*** Begin section ***

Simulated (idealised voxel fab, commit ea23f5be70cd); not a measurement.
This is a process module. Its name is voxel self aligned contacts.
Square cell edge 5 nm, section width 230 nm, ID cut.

*** End section ***

Task item:
Take the entries above and transcribe them in full.

Solution:
Simulated (idealised voxel fab, commit ea23f5be70cd); not a measurement.
This is a process module. Its name is voxel self aligned contacts.
Square cell edge 5 nm, section width 230 nm, ID cut.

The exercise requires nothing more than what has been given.